Go through the entries below and print, exactly, the lines starting at the one with "Every o below" and ending at the one with "ooo....oo....oo.", keeping both ends and no others.

# Information provided
################
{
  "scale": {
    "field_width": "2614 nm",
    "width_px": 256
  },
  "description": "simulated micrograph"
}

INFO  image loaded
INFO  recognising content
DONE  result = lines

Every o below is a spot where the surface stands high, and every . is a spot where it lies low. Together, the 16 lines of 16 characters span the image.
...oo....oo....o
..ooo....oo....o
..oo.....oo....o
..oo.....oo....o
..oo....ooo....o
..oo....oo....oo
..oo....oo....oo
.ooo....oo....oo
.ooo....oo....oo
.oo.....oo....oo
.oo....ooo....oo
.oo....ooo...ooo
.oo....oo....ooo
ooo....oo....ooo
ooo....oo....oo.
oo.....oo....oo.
################

# Written reply
Every o below is a spot where the surface stands high, and every . is a spot where it lies low. Together, the 16 lines of 16 characters span the image.
...oo....oo....o
..ooo....oo....o
..oo.....oo....o
..oo.....oo....o
..oo....ooo....o
..oo....oo....oo
..oo....oo....oo
.ooo....oo....oo
.ooo....oo....oo
.oo.....oo....oo
.oo....ooo....oo
.oo....ooo...ooo
.oo....oo....ooo
ooo....oo....ooo
ooo....oo....oo.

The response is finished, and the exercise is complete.